## INFORMATION SHOWN
⁂

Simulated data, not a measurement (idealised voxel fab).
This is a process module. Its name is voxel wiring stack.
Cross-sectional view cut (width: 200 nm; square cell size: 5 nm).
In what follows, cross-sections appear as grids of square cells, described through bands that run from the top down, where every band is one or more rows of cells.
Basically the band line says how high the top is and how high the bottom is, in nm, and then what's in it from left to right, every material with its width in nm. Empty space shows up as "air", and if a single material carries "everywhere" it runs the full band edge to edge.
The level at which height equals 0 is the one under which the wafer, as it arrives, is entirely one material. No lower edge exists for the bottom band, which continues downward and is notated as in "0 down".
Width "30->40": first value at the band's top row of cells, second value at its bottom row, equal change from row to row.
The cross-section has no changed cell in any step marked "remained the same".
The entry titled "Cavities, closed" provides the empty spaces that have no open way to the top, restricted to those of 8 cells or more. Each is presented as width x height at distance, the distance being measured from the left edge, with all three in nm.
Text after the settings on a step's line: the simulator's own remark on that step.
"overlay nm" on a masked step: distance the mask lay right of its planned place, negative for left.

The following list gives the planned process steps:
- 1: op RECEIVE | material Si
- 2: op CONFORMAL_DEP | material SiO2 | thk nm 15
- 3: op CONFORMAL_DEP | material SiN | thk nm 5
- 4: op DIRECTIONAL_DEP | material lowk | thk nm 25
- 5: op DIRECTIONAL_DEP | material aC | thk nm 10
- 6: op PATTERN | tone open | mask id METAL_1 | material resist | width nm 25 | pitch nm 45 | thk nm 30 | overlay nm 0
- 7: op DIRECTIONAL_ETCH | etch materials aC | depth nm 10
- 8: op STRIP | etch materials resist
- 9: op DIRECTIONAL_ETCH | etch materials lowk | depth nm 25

⁂

## WORK INSTRUCTION
In the data above, retype exactly and only the lines between the one holding "The level at" and the one holding "- 2: op CONFORMAL_DEP", inclusive.

## WORKED SOLUTION
The level at which height equals 0 is the one under which the wafer, as it arrives, is entirely one material. No lower edge exists for the bottom band, which continues downward and is notated as in "0 down".
Width "30->40": first value at the band's top row of cells, second value at its bottom row, equal change from row to row.
The cross-section has no changed cell in any step marked "remained the same".
The entry titled "Cavities, closed" provides the empty spaces that have no open way to the top, restricted to those of 8 cells or more. Each is presented as width x height at distance, the distance being measured from the left edge, with all three in nm.
Text after the settings on a step's line: the simulator's own remark on that step.
"overlay nm" on a masked step: distance the mask lay right of its planned place, negative for left.

The following list gives the planned process steps:
- 1: op RECEIVE | material Si
- 2: op CONFORMAL_DEP | material SiO2 | thk nm 15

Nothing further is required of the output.